§ **WORK ORDER**: The reply must return each line of the data exactly.

§ **STORED DATA**:
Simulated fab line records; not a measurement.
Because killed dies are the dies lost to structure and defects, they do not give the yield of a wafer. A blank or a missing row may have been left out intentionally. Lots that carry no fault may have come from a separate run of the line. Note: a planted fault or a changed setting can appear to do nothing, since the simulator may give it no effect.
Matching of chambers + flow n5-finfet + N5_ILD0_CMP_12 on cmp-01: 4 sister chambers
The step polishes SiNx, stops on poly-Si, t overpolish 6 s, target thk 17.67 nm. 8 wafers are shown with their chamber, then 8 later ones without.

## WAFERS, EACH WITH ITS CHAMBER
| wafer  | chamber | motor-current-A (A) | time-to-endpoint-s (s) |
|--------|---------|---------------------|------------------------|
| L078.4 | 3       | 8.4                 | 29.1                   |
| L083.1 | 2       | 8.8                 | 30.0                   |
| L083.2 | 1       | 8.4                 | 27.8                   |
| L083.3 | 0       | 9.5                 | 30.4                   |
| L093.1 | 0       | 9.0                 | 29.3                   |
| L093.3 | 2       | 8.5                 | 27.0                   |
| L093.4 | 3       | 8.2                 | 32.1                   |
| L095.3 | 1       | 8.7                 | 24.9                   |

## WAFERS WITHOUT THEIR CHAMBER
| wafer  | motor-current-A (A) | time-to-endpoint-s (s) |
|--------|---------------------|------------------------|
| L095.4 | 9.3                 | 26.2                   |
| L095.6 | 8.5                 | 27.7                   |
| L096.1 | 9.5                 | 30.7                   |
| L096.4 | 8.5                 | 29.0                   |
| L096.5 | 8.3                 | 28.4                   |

§ **ANSWER AREA**:
Simulated fab line records; not a measurement.
Because killed dies are the dies lost to structure and defects, they do not give the yield of a wafer. A blank or a missing row may have been left out intentionally. Lots that carry no fault may have come from a separate run of the line. Note: a planted fault or a changed setting can appear to do nothing, since the simulator may give it no effect.
Matching of chambers + flow n5-finfet + N5_ILD0_CMP_12 on cmp-01: 4 sister chambers
The step polishes SiNx, stops on poly-Si, t overpolish 6 s, target thk 17.67 nm. 8 wafers are shown with their chamber, then 8 later ones without.

## WAFERS, EACH WITH ITS CHAMBER
| wafer  | chamber | motor-current-A (A) | time-to-endpoint-s (s) |
|--------|---------|---------------------|------------------------|
| L078.4 | 3       | 8.4                 | 29.1                   |
| L083.1 | 2       | 8.8                 | 30.0                   |
| L083.2 | 1       | 8.4                 | 27.8                   |
| L083.3 | 0       | 9.5                 | 30.4                   |
| L093.1 | 0       | 9.0                 | 29.3                   |
| L093.3 | 2       | 8.5                 | 27.0                   |
| L093.4 | 3       | 8.2                 | 32.1                   |
| L095.3 | 1       | 8.7                 | 24.9                   |

## WAFERS WITHOUT THEIR CHAMBER
| wafer  | motor-current-A (A) | time-to-endpoint-s (s) |
|--------|---------------------|------------------------|
| L095.4 | 9.3                 | 26.2                   |
| L095.6 | 8.5                 | 27.7                   |
| L096.1 | 9.5                 | 30.7                   |
| L096.4 | 8.5                 | 29.0                   |
| L096.5 | 8.3                 | 28.4                   |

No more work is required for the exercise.